◆ Requirement
Every line of the material must appear in the answer exactly as it does here.

◆ Entries supplied
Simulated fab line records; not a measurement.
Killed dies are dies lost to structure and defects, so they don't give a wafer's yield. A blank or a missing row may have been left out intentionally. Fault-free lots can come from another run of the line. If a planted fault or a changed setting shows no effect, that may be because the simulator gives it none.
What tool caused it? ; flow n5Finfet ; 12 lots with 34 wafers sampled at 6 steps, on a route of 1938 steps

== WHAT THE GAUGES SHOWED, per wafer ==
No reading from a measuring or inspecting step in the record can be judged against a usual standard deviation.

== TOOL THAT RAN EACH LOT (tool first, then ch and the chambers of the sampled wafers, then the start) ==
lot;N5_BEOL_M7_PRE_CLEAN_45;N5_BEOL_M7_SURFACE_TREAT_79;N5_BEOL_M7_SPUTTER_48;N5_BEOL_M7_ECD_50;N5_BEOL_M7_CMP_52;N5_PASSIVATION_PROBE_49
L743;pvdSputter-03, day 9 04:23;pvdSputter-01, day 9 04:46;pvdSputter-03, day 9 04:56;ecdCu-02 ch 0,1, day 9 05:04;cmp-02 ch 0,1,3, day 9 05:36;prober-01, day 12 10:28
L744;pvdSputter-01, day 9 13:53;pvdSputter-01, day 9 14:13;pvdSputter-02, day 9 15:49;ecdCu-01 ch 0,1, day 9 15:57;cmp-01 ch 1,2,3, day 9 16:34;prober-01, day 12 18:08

◆ Answer section
Simulated fab line records; not a measurement.
Killed dies are dies lost to structure and defects, so they don't give a wafer's yield. A blank or a missing row may have been left out intentionally. Fault-free lots can come from another run of the line. If a planted fault or a changed setting shows no effect, that may be because the simulator gives it none.
What tool caused it? ; flow n5Finfet ; 12 lots with 34 wafers sampled at 6 steps, on a route of 1938 steps

== WHAT THE GAUGES SHOWED, per wafer ==
No reading from a measuring or inspecting step in the record can be judged against a usual standard deviation.

== TOOL THAT RAN EACH LOT (tool first, then ch and the chambers of the sampled wafers, then the start) ==
lot;N5_BEOL_M7_PRE_CLEAN_45;N5_BEOL_M7_SURFACE_TREAT_79;N5_BEOL_M7_SPUTTER_48;N5_BEOL_M7_ECD_50;N5_BEOL_M7_CMP_52;N5_PASSIVATION_PROBE_49
L743;pvdSputter-03, day 9 04:23;pvdSputter-01, day 9 04:46;pvdSputter-03, day 9 04:56;ecdCu-02 ch 0,1, day 9 05:04;cmp-02 ch 0,1,3, day 9 05:36;prober-01, day 12 10:28
L744;pvdSputter-01, day 9 13:53;pvdSputter-01, day 9 14:13;pvdSputter-02, day 9 15:49;ecdCu-01 ch 0,1, day 9 15:57;cmp-01 ch 1,2,3, day 9 16:34;prober-01, day 12 18:08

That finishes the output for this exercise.